### Requirement
Transcribe only the lines between the first line of the records and the line containing "1,0.0,265,1.00,1.00,1.00,53,258.27,270.70,259.35", inclusive, exactly as written.

### Data for analysis
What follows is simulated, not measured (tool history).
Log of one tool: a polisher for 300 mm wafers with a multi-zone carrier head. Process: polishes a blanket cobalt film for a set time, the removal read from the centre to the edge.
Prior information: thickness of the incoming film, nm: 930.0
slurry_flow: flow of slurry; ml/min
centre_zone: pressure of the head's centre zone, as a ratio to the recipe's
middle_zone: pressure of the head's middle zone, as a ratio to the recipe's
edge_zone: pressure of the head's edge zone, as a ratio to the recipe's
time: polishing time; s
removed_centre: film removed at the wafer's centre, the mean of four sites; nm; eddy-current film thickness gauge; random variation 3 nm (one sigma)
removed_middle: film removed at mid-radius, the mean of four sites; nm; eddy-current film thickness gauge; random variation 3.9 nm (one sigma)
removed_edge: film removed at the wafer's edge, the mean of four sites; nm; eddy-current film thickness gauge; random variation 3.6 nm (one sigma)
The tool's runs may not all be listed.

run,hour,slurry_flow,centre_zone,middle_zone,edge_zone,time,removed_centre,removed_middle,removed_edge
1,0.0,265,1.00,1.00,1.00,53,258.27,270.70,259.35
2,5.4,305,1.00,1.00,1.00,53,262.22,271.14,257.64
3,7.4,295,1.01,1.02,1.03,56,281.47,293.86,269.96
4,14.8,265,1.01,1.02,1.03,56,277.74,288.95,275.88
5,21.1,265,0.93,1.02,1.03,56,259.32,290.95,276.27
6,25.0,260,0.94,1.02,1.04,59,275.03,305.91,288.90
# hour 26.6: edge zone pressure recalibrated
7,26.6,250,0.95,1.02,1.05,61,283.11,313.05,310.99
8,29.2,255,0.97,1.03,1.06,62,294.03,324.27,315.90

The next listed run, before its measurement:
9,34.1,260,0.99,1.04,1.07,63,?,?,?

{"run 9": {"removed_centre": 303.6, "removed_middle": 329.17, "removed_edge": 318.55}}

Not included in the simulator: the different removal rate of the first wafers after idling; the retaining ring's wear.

### Result
What follows is simulated, not measured (tool history).
Log of one tool: a polisher for 300 mm wafers with a multi-zone carrier head. Process: polishes a blanket cobalt film for a set time, the removal read from the centre to the edge.
Prior information: thickness of the incoming film, nm: 930.0
slurry_flow: flow of slurry; ml/min
centre_zone: pressure of the head's centre zone, as a ratio to the recipe's
middle_zone: pressure of the head's middle zone, as a ratio to the recipe's
edge_zone: pressure of the head's edge zone, as a ratio to the recipe's
time: polishing time; s
removed_centre: film removed at the wafer's centre, the mean of four sites; nm; eddy-current film thickness gauge; random variation 3 nm (one sigma)
removed_middle: film removed at mid-radius, the mean of four sites; nm; eddy-current film thickness gauge; random variation 3.9 nm (one sigma)
removed_edge: film removed at the wafer's edge, the mean of four sites; nm; eddy-current film thickness gauge; random variation 3.6 nm (one sigma)
The tool's runs may not all be listed.

run,hour,slurry_flow,centre_zone,middle_zone,edge_zone,time,removed_centre,removed_middle,removed_edge
1,0.0,265,1.00,1.00,1.00,53,258.27,270.70,259.35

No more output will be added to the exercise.